**WORK TASK**
Nothing in the records may be dropped or altered when you repeat them.

═══ DATASET EXCERPTS
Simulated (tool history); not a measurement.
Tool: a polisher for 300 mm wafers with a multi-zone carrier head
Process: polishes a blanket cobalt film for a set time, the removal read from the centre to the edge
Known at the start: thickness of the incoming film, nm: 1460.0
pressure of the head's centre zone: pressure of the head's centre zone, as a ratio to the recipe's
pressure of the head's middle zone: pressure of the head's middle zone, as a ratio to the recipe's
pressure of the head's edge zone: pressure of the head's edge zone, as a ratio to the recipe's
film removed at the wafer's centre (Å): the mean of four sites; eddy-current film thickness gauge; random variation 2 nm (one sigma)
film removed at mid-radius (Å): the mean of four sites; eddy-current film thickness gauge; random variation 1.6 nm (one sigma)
══════

**RESPONSE BOX**
Simulated (tool history); not a measurement.
Tool: a polisher for 300 mm wafers with a multi-zone carrier head
Process: polishes a blanket cobalt film for a set time, the removal read from the centre to the edge
Known at the start: thickness of the incoming film, nm: 1460.0
pressure of the head's centre zone: pressure of the head's centre zone, as a ratio to the recipe's
pressure of the head's middle zone: pressure of the head's middle zone, as a ratio to the recipe's
pressure of the head's edge zone: pressure of the head's edge zone, as a ratio to the recipe's
film removed at the wafer's centre (Å): the mean of four sites; eddy-current film thickness gauge; random variation 2 nm (one sigma)
film removed at mid-radius (Å): the mean of four sites; eddy-current film thickness gauge; random variation 1.6 nm (one sigma)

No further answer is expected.